ENTRIES PROVIDED -
* * * * *

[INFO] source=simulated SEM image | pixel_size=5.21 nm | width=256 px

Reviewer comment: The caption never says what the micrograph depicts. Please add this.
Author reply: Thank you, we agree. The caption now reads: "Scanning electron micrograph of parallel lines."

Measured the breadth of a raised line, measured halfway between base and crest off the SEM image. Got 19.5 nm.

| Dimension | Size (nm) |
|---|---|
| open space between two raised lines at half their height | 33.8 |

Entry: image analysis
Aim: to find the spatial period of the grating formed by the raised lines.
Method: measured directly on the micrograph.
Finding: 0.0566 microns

* * * * *

WORK ITEM - The records above need to be retyped exactly.

TASK OUTPUT -
[INFO] source=simulated SEM image | pixel_size=5.21 nm | width=256 px

Reviewer comment: The caption never says what the micrograph depicts. Please add this.
Author reply: Thank you, we agree. The caption now reads: "Scanning electron micrograph of parallel lines."

Measured the breadth of a raised line, measured halfway between base and crest off the SEM image. Got 19.5 nm.

| Dimension | Size (nm) |
|---|---|
| open space between two raised lines at half their height | 33.8 |

Entry: image analysis
Aim: to find the spatial period of the grating formed by the raised lines.
Method: measured directly on the micrograph.
Finding: 0.0566 microns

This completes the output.